DATA PROVIDED: Begin

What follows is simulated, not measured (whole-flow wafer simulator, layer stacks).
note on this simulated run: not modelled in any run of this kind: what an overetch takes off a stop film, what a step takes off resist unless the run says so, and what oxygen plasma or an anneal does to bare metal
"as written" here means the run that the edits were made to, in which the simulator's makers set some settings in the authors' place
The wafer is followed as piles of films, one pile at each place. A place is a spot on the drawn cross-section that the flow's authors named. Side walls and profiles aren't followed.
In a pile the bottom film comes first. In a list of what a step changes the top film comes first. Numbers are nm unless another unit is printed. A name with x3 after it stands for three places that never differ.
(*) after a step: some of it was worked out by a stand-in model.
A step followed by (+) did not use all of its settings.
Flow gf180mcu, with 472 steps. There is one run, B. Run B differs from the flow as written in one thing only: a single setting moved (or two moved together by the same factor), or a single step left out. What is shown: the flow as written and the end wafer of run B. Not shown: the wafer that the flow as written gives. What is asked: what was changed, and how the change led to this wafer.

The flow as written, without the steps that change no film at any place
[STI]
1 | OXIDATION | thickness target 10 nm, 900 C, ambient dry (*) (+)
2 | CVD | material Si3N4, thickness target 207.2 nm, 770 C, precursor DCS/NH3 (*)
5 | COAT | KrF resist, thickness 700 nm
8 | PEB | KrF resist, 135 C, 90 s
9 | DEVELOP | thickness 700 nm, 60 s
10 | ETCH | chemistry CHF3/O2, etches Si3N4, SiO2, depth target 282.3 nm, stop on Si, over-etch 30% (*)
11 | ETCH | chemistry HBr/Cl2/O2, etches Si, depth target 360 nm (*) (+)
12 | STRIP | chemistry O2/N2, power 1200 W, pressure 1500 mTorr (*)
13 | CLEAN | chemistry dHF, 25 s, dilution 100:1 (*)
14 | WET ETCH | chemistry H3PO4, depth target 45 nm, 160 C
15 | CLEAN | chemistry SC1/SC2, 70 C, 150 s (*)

DATA PROVIDED: End

Restate word for word the lines of the data above, starting at the line containing "12 | STRIP |" and ending at the line containing "14 | WET ETCH", both included, and nothing more.

12 | STRIP | chemistry O2/N2, power 1200 W, pressure 1500 mTorr (*)
13 | CLEAN | chemistry dHF, 25 s, dilution 100:1 (*)
14 | WET ETCH | chemistry H3PO4, depth target 45 nm, 160 C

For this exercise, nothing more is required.